• [DATA EXCERPTS]:
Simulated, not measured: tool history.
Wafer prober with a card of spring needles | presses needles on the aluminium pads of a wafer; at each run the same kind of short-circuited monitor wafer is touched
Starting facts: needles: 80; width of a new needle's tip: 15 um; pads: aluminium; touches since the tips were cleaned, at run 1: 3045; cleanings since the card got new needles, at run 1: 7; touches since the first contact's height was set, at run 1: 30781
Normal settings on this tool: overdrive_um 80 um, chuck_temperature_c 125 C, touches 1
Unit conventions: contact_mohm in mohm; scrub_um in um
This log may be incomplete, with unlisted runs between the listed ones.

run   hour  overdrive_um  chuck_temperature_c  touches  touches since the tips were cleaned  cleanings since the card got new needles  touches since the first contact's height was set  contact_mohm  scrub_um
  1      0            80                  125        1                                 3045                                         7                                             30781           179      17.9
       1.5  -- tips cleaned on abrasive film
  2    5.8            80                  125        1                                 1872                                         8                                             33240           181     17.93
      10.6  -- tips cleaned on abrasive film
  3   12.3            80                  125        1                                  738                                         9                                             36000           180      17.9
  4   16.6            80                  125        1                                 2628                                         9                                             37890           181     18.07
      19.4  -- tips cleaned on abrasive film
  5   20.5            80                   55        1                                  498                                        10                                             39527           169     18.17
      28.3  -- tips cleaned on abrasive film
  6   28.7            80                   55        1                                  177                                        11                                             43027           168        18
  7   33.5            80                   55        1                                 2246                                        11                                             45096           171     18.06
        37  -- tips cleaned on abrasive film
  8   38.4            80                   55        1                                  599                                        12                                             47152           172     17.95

• [ASSIGNMENT]: Copy out every line of the data above, exactly as given.

• [EXERCISE RESULT]:
Simulated, not measured: tool history.
Wafer prober with a card of spring needles | presses needles on the aluminium pads of a wafer; at each run the same kind of short-circuited monitor wafer is touched
Starting facts: needles: 80; width of a new needle's tip: 15 um; pads: aluminium; touches since the tips were cleaned, at run 1: 3045; cleanings since the card got new needles, at run 1: 7; touches since the first contact's height was set, at run 1: 30781
Normal settings on this tool: overdrive_um 80 um, chuck_temperature_c 125 C, touches 1
Unit conventions: contact_mohm in mohm; scrub_um in um
This log may be incomplete, with unlisted runs between the listed ones.

run   hour  overdrive_um  chuck_temperature_c  touches  touches since the tips were cleaned  cleanings since the card got new needles  touches since the first contact's height was set  contact_mohm  scrub_um
  1      0            80                  125        1                                 3045                                         7                                             30781           179      17.9
       1.5  -- tips cleaned on abrasive film
  2    5.8            80                  125        1                                 1872                                         8                                             33240           181     17.93
      10.6  -- tips cleaned on abrasive film
  3   12.3            80                  125        1                                  738                                         9                                             36000           180      17.9
  4   16.6            80                  125        1                                 2628                                         9                                             37890           181     18.07
      19.4  -- tips cleaned on abrasive film
  5   20.5            80                   55        1                                  498                                        10                                             39527           169     18.17
      28.3  -- tips cleaned on abrasive film
  6   28.7            80                   55        1                                  177                                        11                                             43027           168        18
  7   33.5            80                   55        1                                 2246                                        11                                             45096           171     18.06
        37  -- tips cleaned on abrasive film
  8   38.4            80                   55        1                                  599                                        12                                             47152           172     17.95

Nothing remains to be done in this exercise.